**ACTIVITY**
As the answer, set down the lines below from the one containing "Width in pixels: 256" through the one containing "Re: No problem, this", exactly and inclusively, and no others.

[Start of section]
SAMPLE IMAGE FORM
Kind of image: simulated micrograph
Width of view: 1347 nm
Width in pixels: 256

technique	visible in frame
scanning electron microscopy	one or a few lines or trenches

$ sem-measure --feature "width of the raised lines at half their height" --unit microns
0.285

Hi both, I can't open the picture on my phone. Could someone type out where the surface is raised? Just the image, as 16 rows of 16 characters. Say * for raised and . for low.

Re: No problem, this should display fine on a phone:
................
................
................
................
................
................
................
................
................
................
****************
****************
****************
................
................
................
[End of section]

**EXERCISE OUTPUT**
Width in pixels: 256

technique	visible in frame
scanning electron microscopy	one or a few lines or trenches

$ sem-measure --feature "width of the raised lines at half their height" --unit microns
0.285

Hi both, I can't open the picture on my phone. Could someone type out where the surface is raised? Just the image, as 16 rows of 16 characters. Say * for raised and . for low.

Re: No problem, this should display fine on a phone:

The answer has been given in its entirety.